***** Data to examine *****

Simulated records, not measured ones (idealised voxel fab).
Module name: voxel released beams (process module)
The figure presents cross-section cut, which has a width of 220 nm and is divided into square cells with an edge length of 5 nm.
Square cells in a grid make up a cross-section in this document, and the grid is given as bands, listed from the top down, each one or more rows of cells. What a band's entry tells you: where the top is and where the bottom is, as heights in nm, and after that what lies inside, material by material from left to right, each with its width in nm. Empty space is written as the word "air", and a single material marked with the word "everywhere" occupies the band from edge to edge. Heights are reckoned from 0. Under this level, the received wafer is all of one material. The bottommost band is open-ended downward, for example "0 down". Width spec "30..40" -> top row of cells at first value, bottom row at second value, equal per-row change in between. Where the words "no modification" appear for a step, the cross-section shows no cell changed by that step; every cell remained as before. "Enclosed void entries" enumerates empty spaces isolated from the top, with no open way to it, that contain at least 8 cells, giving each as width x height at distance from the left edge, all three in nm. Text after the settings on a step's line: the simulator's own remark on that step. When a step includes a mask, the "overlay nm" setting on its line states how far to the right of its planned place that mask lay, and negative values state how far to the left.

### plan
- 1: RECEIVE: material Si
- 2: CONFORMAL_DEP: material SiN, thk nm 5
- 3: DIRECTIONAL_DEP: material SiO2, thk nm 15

*****

[Assignment] Give back every line of the material, exactly as written.

[Written answer]
Simulated records, not measured ones (idealised voxel fab).
Module name: voxel released beams (process module)
The figure presents cross-section cut, which has a width of 220 nm and is divided into square cells with an edge length of 5 nm.
Square cells in a grid make up a cross-section in this document, and the grid is given as bands, listed from the top down, each one or more rows of cells. What a band's entry tells you: where the top is and where the bottom is, as heights in nm, and after that what lies inside, material by material from left to right, each with its width in nm. Empty space is written as the word "air", and a single material marked with the word "everywhere" occupies the band from edge to edge. Heights are reckoned from 0. Under this level, the received wafer is all of one material. The bottommost band is open-ended downward, for example "0 down". Width spec "30..40" -> top row of cells at first value, bottom row at second value, equal per-row change in between. Where the words "no modification" appear for a step, the cross-section shows no cell changed by that step; every cell remained as before. "Enclosed void entries" enumerates empty spaces isolated from the top, with no open way to it, that contain at least 8 cells, giving each as width x height at distance from the left edge, all three in nm. Text after the settings on a step's line: the simulator's own remark on that step. When a step includes a mask, the "overlay nm" setting on its line states how far to the right of its planned place that mask lay, and negative values state how far to the left.

### plan
- 1: RECEIVE: material Si
- 2: CONFORMAL_DEP: material SiN, thk nm 5
- 3: DIRECTIONAL_DEP: material SiO2, thk nm 15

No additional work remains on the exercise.